--- START ---

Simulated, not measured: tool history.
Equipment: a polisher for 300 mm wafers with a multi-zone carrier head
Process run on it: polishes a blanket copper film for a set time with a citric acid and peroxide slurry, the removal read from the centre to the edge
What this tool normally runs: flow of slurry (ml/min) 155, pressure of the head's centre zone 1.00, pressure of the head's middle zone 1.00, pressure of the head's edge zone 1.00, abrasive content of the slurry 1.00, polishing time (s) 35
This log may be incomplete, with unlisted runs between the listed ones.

--- END ---

Work order>
Transcribe the records above exactly, beginning at the line that contains "Process run on" and ending with the line that contains "What this tool", both included, and nothing else.

Answer section>
Process run on it: polishes a blanket copper film for a set time with a citric acid and peroxide slurry, the removal read from the centre to the edge
What this tool normally runs: flow of slurry (ml/min) 155, pressure of the head's centre zone 1.00, pressure of the head's middle zone 1.00, pressure of the head's edge zone 1.00, abrasive content of the slurry 1.00, polishing time (s) 35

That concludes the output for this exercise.